**WORK ORDER**
Please copy the lines below exactly, from the first one through the line showing "WHAT THE GAUGES SHOWED, per wafer".

RECORD EXCERPTS START

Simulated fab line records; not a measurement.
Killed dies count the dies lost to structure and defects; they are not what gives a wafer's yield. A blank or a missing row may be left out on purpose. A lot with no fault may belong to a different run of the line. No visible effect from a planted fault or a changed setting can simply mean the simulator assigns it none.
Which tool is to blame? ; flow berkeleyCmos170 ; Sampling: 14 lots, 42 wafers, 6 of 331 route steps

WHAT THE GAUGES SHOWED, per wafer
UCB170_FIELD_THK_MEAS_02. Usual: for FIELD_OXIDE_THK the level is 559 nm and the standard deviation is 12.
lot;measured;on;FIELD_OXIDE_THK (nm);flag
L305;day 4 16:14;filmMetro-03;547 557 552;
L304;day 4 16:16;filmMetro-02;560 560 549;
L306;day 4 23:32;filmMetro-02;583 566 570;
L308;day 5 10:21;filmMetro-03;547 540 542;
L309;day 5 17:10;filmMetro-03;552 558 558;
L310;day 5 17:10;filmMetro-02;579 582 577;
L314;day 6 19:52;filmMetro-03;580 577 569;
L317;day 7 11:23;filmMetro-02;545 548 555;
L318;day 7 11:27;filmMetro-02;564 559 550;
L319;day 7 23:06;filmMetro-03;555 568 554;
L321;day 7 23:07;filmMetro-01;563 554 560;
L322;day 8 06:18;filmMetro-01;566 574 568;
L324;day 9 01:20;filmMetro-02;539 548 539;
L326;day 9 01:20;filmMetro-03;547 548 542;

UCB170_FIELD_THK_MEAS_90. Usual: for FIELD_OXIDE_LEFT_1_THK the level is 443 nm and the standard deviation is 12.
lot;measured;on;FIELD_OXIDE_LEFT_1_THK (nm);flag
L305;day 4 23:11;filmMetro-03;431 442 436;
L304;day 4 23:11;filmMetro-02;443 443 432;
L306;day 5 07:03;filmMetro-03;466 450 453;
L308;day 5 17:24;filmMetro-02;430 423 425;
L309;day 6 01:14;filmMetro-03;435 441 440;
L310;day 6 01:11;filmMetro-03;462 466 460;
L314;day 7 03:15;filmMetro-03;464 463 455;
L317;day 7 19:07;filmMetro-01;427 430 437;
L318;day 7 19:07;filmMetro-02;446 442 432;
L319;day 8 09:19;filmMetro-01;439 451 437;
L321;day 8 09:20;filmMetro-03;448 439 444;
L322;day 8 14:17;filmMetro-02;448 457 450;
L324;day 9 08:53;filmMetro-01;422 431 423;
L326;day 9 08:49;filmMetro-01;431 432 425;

RECORD EXCERPTS END

**WORKED SOLUTION**
Simulated fab line records; not a measurement.
Killed dies count the dies lost to structure and defects; they are not what gives a wafer's yield. A blank or a missing row may be left out on purpose. A lot with no fault may belong to a different run of the line. No visible effect from a planted fault or a changed setting can simply mean the simulator assigns it none.
Which tool is to blame? ; flow berkeleyCmos170 ; Sampling: 14 lots, 42 wafers, 6 of 331 route steps

WHAT THE GAUGES SHOWED, per wafer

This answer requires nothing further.